EXTRACTED INFORMATION:
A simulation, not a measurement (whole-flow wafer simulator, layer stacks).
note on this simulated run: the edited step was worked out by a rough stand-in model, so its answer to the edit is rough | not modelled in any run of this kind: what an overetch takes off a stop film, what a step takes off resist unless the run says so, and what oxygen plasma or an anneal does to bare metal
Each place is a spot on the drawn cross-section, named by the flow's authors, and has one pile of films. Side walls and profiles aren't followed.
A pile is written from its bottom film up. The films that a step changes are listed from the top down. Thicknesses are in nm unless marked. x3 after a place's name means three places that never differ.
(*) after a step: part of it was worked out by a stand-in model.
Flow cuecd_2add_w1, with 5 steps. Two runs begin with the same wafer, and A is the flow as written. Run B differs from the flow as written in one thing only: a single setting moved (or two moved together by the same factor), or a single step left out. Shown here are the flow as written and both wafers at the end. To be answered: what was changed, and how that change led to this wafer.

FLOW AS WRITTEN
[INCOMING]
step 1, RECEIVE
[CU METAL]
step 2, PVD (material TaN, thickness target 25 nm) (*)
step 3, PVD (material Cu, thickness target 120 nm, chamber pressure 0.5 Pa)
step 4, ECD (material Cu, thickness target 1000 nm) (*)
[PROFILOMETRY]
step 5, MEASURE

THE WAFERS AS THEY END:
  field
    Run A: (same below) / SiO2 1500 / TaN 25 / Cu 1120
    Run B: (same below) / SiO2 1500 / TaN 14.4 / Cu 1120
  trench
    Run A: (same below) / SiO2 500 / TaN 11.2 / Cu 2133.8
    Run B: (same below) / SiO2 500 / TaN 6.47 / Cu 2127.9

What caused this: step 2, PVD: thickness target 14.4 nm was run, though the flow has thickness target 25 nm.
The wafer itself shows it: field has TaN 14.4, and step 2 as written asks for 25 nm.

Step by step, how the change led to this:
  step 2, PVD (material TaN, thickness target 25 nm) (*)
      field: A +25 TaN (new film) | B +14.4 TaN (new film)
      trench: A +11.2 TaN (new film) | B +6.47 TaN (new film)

BRIEF: Having output the line that contains "(*) after a", stop. Every line before it, back to the first line of the data, must be reproduced exactly.

PROBLEM SOLUTION:
A simulation, not a measurement (whole-flow wafer simulator, layer stacks).
note on this simulated run: the edited step was worked out by a rough stand-in model, so its answer to the edit is rough | not modelled in any run of this kind: what an overetch takes off a stop film, what a step takes off resist unless the run says so, and what oxygen plasma or an anneal does to bare metal
Each place is a spot on the drawn cross-section, named by the flow's authors, and has one pile of films. Side walls and profiles aren't followed.
A pile is written from its bottom film up. The films that a step changes are listed from the top down. Thicknesses are in nm unless marked. x3 after a place's name means three places that never differ.
(*) after a step: part of it was worked out by a stand-in model.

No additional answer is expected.